SUPPLIED MATERIAL: Begin

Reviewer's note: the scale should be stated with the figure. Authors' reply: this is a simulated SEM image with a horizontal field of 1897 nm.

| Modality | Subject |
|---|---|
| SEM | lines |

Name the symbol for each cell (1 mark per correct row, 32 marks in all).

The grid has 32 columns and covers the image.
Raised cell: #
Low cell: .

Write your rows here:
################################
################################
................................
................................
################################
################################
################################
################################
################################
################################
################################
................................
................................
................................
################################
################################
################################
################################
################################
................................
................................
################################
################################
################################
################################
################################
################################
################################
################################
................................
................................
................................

SUPPLIED MATERIAL: End

- WORK ORDER: Copy exactly the lines above, starting at the opening line and finishing at the line in which "SEM | lines |" occurs.

- RESPONSE AREA:
Reviewer's note: the scale should be stated with the figure. Authors' reply: this is a simulated SEM image with a horizontal field of 1897 nm.

| Modality | Subject |
|---|---|
| SEM | lines |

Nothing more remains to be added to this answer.